- **Requirement**
Give back exactly the lines of the data below, starting with the line that has "Tool under review: spin" and going on through the line that has "P1: etch of".

Data excerpts section start
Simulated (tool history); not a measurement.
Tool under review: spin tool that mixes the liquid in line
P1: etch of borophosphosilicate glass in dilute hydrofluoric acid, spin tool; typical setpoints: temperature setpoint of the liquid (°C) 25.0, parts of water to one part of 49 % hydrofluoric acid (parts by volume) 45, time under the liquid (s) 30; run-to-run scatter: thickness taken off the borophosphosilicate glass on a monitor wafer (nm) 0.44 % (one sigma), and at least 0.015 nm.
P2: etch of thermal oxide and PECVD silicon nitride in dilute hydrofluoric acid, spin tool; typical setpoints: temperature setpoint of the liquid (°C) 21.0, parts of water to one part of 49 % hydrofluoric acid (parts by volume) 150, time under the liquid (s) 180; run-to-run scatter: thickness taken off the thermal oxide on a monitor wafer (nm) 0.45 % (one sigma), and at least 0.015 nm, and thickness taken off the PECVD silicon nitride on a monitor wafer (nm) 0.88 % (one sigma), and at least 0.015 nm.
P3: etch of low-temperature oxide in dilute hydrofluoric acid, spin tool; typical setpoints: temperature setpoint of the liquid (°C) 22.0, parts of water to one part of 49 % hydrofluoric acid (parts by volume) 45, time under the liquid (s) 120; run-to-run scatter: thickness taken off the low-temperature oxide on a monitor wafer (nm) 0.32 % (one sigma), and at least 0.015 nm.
Data excerpts section end

- **Task output**
Tool under review: spin tool that mixes the liquid in line
P1: etch of borophosphosilicate glass in dilute hydrofluoric acid, spin tool; typical setpoints: temperature setpoint of the liquid (°C) 25.0, parts of water to one part of 49 % hydrofluoric acid (parts by volume) 45, time under the liquid (s) 30; run-to-run scatter: thickness taken off the borophosphosilicate glass on a monitor wafer (nm) 0.44 % (one sigma), and at least 0.015 nm.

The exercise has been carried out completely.